- _Extracted data_
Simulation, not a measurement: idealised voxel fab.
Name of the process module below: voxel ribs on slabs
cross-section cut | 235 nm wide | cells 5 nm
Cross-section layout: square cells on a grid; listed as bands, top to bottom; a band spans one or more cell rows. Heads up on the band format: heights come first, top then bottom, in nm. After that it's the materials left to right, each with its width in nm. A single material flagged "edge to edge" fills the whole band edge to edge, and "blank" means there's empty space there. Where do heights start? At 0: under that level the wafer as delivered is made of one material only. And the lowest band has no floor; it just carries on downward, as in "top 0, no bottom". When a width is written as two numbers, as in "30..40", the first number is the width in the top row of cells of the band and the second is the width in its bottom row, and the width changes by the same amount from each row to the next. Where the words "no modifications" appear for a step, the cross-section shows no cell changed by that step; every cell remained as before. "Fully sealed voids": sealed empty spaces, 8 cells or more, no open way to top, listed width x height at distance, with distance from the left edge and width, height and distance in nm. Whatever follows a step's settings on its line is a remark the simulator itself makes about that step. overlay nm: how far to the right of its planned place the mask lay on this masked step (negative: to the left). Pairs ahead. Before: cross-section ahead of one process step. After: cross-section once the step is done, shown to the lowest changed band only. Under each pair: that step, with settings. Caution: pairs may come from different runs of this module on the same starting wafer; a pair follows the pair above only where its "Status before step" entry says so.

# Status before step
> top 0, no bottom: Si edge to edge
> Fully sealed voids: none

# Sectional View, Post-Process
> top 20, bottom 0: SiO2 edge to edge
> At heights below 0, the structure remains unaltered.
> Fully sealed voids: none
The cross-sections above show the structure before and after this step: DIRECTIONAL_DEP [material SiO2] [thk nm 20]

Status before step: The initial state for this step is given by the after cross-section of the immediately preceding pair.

- _Requirement_
Transcribe the records above in full, exactly as they stand.

- _Result_
Simulation, not a measurement: idealised voxel fab.
Name of the process module below: voxel ribs on slabs
cross-section cut | 235 nm wide | cells 5 nm
Cross-section layout: square cells on a grid; listed as bands, top to bottom; a band spans one or more cell rows. Heads up on the band format: heights come first, top then bottom, in nm. After that it's the materials left to right, each with its width in nm. A single material flagged "edge to edge" fills the whole band edge to edge, and "blank" means there's empty space there. Where do heights start? At 0: under that level the wafer as delivered is made of one material only. And the lowest band has no floor; it just carries on downward, as in "top 0, no bottom". When a width is written as two numbers, as in "30..40", the first number is the width in the top row of cells of the band and the second is the width in its bottom row, and the width changes by the same amount from each row to the next. Where the words "no modifications" appear for a step, the cross-section shows no cell changed by that step; every cell remained as before. "Fully sealed voids": sealed empty spaces, 8 cells or more, no open way to top, listed width x height at distance, with distance from the left edge and width, height and distance in nm. Whatever follows a step's settings on its line is a remark the simulator itself makes about that step. overlay nm: how far to the right of its planned place the mask lay on this masked step (negative: to the left). Pairs ahead. Before: cross-section ahead of one process step. After: cross-section once the step is done, shown to the lowest changed band only. Under each pair: that step, with settings. Caution: pairs may come from different runs of this module on the same starting wafer; a pair follows the pair above only where its "Status before step" entry says so.

# Status before step
> top 0, no bottom: Si edge to edge
> Fully sealed voids: none

# Sectional View, Post-Process
> top 20, bottom 0: SiO2 edge to edge
> At heights below 0, the structure remains unaltered.
> Fully sealed voids: none
The cross-sections above show the structure before and after this step: DIRECTIONAL_DEP [material SiO2] [thk nm 20]

Status before step: The initial state for this step is given by the after cross-section of the immediately preceding pair.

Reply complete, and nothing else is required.